═════ LISTED ENTRIES

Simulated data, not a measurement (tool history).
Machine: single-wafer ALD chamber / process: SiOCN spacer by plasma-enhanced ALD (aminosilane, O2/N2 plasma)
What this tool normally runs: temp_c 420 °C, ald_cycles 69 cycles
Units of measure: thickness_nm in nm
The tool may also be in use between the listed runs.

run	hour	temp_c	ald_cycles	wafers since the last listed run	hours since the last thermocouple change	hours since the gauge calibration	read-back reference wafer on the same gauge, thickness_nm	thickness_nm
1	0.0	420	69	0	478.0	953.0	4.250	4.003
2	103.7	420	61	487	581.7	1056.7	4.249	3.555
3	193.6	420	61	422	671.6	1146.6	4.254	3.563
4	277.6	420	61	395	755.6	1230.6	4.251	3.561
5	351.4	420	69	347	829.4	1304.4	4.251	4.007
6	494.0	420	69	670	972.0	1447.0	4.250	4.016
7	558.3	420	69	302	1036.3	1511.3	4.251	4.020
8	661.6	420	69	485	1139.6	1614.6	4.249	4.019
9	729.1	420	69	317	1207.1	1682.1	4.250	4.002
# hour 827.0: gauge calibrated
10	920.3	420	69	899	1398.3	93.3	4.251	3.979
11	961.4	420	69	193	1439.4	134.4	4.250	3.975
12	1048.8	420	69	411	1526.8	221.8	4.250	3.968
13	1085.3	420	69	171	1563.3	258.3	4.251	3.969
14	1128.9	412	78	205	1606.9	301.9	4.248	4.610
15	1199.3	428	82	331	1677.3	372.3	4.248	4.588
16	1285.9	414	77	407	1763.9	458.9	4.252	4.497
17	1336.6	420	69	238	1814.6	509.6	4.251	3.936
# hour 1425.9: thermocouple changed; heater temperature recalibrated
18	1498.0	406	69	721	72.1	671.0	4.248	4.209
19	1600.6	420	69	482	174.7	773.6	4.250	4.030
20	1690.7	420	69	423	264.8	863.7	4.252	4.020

══════════

# ASSIGNMENT
Exactly as written, repeat the lines from the start of the listing through the line containing "# hour 1425.9: thermocouple", both included.

# REPLY
Simulated data, not a measurement (tool history).
Machine: single-wafer ALD chamber / process: SiOCN spacer by plasma-enhanced ALD (aminosilane, O2/N2 plasma)
What this tool normally runs: temp_c 420 °C, ald_cycles 69 cycles
Units of measure: thickness_nm in nm
The tool may also be in use between the listed runs.

run	hour	temp_c	ald_cycles	wafers since the last listed run	hours since the last thermocouple change	hours since the gauge calibration	read-back reference wafer on the same gauge, thickness_nm	thickness_nm
1	0.0	420	69	0	478.0	953.0	4.250	4.003
2	103.7	420	61	487	581.7	1056.7	4.249	3.555
3	193.6	420	61	422	671.6	1146.6	4.254	3.563
4	277.6	420	61	395	755.6	1230.6	4.251	3.561
5	351.4	420	69	347	829.4	1304.4	4.251	4.007
6	494.0	420	69	670	972.0	1447.0	4.250	4.016
7	558.3	420	69	302	1036.3	1511.3	4.251	4.020
8	661.6	420	69	485	1139.6	1614.6	4.249	4.019
9	729.1	420	69	317	1207.1	1682.1	4.250	4.002
# hour 827.0: gauge calibrated
10	920.3	420	69	899	1398.3	93.3	4.251	3.979
11	961.4	420	69	193	1439.4	134.4	4.250	3.975
12	1048.8	420	69	411	1526.8	221.8	4.250	3.968
13	1085.3	420	69	171	1563.3	258.3	4.251	3.969
14	1128.9	412	78	205	1606.9	301.9	4.248	4.610
15	1199.3	428	82	331	1677.3	372.3	4.248	4.588
16	1285.9	414	77	407	1763.9	458.9	4.252	4.497
17	1336.6	420	69	238	1814.6	509.6	4.251	3.936
# hour 1425.9: thermocouple changed; heater temperature recalibrated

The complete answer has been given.